→ **Extracted information**:
━━━━━━━━
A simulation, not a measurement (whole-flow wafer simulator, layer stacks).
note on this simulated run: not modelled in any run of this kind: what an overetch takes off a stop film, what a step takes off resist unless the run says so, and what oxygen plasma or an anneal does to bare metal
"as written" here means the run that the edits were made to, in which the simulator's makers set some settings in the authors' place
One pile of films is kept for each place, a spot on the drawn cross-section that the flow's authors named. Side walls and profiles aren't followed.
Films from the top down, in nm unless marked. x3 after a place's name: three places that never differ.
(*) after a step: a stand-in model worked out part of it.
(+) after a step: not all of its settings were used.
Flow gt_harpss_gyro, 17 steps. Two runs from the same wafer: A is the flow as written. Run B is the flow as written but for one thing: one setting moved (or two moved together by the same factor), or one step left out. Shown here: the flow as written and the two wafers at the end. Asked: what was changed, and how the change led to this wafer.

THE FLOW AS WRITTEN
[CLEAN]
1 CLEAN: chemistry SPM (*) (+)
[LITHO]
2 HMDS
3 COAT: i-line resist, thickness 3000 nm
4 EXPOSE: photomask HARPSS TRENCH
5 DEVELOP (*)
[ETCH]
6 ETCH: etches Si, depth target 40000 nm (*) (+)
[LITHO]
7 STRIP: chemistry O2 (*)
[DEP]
━━━━━━━━

→ **Work request**: Print only the lines that run from the start of the listing to the line bearing "One pile of"; please keep the first line and that last one, exactly as they appear.

→ **Task result**:
A simulation, not a measurement (whole-flow wafer simulator, layer stacks).
note on this simulated run: not modelled in any run of this kind: what an overetch takes off a stop film, what a step takes off resist unless the run says so, and what oxygen plasma or an anneal does to bare metal
"as written" here means the run that the edits were made to, in which the simulator's makers set some settings in the authors' place
One pile of films is kept for each place, a spot on the drawn cross-section that the flow's authors named. Side walls and profiles aren't followed.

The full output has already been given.